--- --- ---

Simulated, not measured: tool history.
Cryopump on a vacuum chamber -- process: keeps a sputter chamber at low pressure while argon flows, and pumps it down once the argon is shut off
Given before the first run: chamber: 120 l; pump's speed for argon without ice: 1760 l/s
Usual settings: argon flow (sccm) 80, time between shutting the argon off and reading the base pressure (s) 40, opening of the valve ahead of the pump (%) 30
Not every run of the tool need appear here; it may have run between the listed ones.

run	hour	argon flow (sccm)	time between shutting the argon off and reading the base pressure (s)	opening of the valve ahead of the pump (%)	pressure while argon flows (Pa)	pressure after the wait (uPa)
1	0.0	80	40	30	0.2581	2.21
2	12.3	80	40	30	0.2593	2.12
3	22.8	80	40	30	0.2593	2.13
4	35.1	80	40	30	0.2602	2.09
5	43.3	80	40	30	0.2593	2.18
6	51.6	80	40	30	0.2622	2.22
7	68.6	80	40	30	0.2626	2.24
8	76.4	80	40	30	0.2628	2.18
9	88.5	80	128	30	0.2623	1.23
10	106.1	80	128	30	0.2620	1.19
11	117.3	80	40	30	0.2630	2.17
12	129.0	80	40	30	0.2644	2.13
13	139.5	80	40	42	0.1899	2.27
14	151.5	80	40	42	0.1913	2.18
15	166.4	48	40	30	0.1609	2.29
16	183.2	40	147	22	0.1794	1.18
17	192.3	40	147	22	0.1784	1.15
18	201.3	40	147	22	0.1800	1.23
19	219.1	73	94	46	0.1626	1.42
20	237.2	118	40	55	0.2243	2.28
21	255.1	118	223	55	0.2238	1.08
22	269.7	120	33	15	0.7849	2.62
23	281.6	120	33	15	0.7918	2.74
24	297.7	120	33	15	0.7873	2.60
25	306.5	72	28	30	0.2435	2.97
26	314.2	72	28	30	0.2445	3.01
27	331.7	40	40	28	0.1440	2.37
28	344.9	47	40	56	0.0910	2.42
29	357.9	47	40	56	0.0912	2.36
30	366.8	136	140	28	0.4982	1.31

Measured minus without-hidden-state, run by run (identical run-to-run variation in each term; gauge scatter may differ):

--- --- ---

Task item: From the first line of the entries above to the line with "Given before the", please return every line exactly, keeping both ends.

Answer area:
Simulated, not measured: tool history.
Cryopump on a vacuum chamber -- process: keeps a sputter chamber at low pressure while argon flows, and pumps it down once the argon is shut off
Given before the first run: chamber: 120 l; pump's speed for argon without ice: 1760 l/s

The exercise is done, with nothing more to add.